(Beginning of Input data)

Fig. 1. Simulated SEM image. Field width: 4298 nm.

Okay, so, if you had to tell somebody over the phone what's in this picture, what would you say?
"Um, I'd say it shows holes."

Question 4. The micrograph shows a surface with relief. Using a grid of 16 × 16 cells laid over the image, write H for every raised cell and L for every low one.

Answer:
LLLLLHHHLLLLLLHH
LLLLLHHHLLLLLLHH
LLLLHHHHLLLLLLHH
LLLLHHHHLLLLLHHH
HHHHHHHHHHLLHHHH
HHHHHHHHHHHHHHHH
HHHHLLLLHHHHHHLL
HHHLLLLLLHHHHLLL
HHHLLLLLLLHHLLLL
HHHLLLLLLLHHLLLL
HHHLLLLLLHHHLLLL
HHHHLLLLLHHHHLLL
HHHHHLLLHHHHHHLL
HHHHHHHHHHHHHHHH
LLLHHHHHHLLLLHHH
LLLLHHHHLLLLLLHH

(End of Input data)

* Work order
The reply should contain all of the entries exactly as shown above.

* Task answer
Fig. 1. Simulated SEM image. Field width: 4298 nm.

Okay, so, if you had to tell somebody over the phone what's in this picture, what would you say?
"Um, I'd say it shows holes."

Question 4. The micrograph shows a surface with relief. Using a grid of 16 × 16 cells laid over the image, write H for every raised cell and L for every low one.

Answer:
LLLLLHHHLLLLLLHH
LLLLLHHHLLLLLLHH
LLLLHHHHLLLLLLHH
LLLLHHHHLLLLLHHH
HHHHHHHHHHLLHHHH
HHHHHHHHHHHHHHHH
HHHHLLLLHHHHHHLL
HHHLLLLLLHHHHLLL
HHHLLLLLLLHHLLLL
HHHLLLLLLLHHLLLL
HHHLLLLLLHHHLLLL
HHHHLLLLLHHHHLLL
HHHHHLLLHHHHHHLL
HHHHHHHHHHHHHHHH
LLLHHHHHHLLLLHHH
LLLLHHHHLLLLLLHH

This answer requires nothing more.